_Provided data_:
- - -
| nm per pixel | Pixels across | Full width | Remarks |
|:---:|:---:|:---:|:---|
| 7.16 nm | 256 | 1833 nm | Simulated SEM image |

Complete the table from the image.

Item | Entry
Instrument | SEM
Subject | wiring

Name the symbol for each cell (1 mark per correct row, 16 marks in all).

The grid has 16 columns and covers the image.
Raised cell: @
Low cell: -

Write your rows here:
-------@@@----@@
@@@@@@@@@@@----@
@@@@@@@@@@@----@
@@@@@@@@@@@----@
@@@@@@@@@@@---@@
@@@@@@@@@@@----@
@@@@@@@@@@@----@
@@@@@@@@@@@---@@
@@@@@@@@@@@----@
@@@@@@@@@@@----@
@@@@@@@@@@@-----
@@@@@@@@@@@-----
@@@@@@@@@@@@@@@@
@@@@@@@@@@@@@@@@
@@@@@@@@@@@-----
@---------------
- - -

The records above are to be duplicated in full and exactly.

_Task result_:
| nm per pixel | Pixels across | Full width | Remarks |
|:---:|:---:|:---:|:---|
| 7.16 nm | 256 | 1833 nm | Simulated SEM image |

Complete the table from the image.

Item | Entry
Instrument | SEM
Subject | wiring

Name the symbol for each cell (1 mark per correct row, 16 marks in all).

The grid has 16 columns and covers the image.
Raised cell: @
Low cell: -

Write your rows here:
-------@@@----@@
@@@@@@@@@@@----@
@@@@@@@@@@@----@
@@@@@@@@@@@----@
@@@@@@@@@@@---@@
@@@@@@@@@@@----@
@@@@@@@@@@@----@
@@@@@@@@@@@---@@
@@@@@@@@@@@----@
@@@@@@@@@@@----@
@@@@@@@@@@@-----
@@@@@@@@@@@-----
@@@@@@@@@@@@@@@@
@@@@@@@@@@@@@@@@
@@@@@@@@@@@-----
@---------------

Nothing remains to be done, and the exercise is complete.